WORK ITEM
Please quote exactly the opening lines of the data, from the first line to the one where "The cross-section shown" appears.

-=-=-

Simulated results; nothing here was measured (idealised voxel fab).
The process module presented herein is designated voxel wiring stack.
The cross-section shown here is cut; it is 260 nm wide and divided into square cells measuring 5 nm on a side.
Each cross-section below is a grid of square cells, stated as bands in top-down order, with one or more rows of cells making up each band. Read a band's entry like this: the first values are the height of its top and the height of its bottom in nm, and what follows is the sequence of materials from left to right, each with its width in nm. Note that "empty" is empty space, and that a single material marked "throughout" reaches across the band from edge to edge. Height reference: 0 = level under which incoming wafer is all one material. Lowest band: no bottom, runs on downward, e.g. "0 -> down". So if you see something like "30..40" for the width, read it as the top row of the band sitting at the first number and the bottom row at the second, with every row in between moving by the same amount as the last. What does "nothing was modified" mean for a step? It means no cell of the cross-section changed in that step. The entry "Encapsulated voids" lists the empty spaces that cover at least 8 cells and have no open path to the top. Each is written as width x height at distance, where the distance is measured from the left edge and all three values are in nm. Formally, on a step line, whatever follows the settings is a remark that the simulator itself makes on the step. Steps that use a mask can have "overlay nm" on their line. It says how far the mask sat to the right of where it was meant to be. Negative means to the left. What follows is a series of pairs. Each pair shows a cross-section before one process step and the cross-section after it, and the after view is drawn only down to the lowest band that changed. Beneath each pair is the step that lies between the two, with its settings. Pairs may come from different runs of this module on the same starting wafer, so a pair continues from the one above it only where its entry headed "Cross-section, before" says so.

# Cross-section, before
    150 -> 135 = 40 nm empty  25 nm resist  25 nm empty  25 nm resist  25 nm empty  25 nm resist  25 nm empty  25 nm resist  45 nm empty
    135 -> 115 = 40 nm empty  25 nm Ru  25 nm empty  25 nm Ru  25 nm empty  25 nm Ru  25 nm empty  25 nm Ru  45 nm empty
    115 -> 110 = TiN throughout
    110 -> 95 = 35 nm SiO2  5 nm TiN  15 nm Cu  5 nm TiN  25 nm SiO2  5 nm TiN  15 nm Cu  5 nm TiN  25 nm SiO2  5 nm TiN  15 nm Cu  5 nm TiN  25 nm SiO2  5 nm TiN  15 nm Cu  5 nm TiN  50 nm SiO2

-=-=-

WRITTEN ANSWER
Simulated results; nothing here was measured (idealised voxel fab).
The process module presented herein is designated voxel wiring stack.
The cross-section shown here is cut; it is 260 nm wide and divided into square cells measuring 5 nm on a side.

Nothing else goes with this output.